== Dataset excerpts

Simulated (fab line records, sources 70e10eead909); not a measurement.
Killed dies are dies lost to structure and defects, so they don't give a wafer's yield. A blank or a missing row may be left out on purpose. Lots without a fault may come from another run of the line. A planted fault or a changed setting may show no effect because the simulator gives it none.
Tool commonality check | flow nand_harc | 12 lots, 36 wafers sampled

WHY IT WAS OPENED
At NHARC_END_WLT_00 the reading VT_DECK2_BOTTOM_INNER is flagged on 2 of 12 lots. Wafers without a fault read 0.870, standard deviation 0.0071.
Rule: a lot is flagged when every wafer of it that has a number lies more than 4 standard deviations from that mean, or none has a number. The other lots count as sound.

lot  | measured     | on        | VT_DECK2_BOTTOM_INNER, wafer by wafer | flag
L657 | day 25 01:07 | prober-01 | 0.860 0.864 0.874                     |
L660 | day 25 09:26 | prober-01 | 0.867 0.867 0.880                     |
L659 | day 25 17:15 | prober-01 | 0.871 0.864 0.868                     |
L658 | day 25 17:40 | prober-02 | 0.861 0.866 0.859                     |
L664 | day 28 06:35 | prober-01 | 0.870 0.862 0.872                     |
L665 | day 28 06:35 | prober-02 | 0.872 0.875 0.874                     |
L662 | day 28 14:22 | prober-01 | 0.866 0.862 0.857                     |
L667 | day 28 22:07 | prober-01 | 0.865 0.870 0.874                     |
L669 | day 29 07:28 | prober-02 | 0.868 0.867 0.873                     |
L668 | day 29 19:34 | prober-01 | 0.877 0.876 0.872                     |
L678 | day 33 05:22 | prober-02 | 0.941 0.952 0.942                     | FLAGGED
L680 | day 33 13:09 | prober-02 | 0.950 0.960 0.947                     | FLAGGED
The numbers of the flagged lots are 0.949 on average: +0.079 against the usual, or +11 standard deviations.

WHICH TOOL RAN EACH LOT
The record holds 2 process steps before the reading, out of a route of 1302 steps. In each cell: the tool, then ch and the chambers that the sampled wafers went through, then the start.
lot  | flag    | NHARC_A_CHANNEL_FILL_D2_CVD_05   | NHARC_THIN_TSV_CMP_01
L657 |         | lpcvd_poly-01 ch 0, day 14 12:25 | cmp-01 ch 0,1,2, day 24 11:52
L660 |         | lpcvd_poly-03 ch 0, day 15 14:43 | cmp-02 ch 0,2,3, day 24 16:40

====

» Requirement: Start with the line above that contains "L662 | day 28" and end with the line that contains "L668 | day 29". Write out those lines exactly, and only those.

» Your response:
L662 | day 28 14:22 | prober-01 | 0.866 0.862 0.857                     |
L667 | day 28 22:07 | prober-01 | 0.865 0.870 0.874                     |
L669 | day 29 07:28 | prober-02 | 0.868 0.867 0.873                     |
L668 | day 29 19:34 | prober-01 | 0.877 0.876 0.872                     |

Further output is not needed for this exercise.